• _WORK INSTRUCTION_: Your job with the data below: print everything from the line that holds "The cross-section on" down to the line that holds "Reading order for", ends included, exactly, and nothing else.

• _PROVIDED INFORMATION_:
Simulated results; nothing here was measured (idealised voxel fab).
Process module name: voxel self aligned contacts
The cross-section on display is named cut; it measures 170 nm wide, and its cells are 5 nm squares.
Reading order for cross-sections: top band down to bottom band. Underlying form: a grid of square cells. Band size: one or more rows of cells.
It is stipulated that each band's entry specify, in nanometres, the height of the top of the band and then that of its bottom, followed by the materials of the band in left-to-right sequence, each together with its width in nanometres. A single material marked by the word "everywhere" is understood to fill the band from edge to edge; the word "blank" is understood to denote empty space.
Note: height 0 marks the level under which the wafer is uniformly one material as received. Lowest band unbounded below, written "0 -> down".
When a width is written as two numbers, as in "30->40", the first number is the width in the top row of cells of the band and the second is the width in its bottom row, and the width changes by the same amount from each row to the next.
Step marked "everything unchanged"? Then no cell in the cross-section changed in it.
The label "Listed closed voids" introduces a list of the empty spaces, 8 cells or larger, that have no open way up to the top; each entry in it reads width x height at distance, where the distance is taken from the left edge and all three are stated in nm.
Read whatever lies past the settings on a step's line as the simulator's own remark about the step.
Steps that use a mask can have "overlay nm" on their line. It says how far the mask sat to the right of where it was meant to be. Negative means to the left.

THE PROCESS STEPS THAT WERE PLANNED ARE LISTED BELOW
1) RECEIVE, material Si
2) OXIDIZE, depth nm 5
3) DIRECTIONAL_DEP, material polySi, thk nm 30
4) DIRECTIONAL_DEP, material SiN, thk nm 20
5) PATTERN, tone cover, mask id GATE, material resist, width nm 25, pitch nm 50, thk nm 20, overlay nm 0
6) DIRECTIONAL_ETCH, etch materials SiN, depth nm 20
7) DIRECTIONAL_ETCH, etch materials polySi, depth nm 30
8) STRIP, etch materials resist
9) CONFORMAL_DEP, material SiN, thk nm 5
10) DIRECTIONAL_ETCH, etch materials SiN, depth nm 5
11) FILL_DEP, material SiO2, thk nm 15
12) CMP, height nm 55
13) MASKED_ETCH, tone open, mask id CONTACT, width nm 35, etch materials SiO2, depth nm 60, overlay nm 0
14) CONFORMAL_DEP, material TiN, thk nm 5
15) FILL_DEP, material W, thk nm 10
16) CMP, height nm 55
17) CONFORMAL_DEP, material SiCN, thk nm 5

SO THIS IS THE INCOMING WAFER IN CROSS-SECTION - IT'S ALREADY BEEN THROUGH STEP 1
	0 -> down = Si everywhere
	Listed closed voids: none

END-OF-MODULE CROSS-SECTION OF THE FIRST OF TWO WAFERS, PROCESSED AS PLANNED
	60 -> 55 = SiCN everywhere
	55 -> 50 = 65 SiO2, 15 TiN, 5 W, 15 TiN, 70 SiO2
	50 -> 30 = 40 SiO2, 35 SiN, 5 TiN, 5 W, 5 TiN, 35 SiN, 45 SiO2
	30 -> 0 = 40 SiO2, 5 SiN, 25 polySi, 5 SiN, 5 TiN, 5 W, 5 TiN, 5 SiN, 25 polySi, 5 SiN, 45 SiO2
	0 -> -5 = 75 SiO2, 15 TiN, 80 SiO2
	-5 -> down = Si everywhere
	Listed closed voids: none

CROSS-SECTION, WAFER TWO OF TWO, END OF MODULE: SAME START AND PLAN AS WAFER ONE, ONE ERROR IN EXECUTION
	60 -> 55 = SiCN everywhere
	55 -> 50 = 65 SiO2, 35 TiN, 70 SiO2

• _YOUR SOLUTION_:
The cross-section on display is named cut; it measures 170 nm wide, and its cells are 5 nm squares.
Reading order for cross-sections: top band down to bottom band. Underlying form: a grid of square cells. Band size: one or more rows of cells.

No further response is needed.